#####

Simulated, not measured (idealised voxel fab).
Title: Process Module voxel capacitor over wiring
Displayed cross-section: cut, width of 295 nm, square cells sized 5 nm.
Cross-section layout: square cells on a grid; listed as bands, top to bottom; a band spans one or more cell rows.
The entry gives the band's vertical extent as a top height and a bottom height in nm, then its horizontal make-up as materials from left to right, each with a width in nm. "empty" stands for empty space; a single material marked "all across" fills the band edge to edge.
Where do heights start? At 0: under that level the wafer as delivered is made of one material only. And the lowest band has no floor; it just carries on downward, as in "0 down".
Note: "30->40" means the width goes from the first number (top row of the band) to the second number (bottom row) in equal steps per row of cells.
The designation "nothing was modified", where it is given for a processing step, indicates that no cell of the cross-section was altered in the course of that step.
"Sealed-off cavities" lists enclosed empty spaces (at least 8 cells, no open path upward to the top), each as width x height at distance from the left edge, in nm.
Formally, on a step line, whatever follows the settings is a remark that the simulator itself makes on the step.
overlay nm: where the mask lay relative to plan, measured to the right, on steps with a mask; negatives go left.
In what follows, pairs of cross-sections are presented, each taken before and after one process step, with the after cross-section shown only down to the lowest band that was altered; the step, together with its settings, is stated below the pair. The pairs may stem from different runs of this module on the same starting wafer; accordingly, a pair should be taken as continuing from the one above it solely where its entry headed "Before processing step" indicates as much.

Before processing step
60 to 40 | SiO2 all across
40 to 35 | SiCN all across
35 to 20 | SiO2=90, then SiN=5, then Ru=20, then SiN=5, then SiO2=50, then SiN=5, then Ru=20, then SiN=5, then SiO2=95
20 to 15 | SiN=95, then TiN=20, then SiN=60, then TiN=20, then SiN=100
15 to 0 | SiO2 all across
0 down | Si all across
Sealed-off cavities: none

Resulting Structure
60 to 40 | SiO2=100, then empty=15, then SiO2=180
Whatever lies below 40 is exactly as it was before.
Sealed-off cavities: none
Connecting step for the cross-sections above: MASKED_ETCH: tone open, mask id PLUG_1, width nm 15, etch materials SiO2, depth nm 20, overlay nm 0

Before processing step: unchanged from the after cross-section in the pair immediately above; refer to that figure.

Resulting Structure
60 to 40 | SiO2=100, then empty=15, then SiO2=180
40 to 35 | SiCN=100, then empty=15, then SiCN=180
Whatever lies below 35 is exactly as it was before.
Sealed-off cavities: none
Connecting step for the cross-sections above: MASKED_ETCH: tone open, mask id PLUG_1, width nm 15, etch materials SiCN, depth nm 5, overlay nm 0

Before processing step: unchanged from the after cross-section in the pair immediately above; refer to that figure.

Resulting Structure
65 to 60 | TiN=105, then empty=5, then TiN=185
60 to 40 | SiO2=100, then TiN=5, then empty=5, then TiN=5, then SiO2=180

#####

EXERCISE:
Whatever else the listing above holds, retype exactly only the lines from the one containing "5, overlay nm 0" to the one containing "65 to 60 | TiN=105, then", both ends kept.

WRITTEN RESPONSE:
Connecting step for the cross-sections above: MASKED_ETCH: tone open, mask id PLUG_1, width nm 15, etch materials SiCN, depth nm 5, overlay nm 0

Before processing step: unchanged from the after cross-section in the pair immediately above; refer to that figure.

Resulting Structure
65 to 60 | TiN=105, then empty=5, then TiN=185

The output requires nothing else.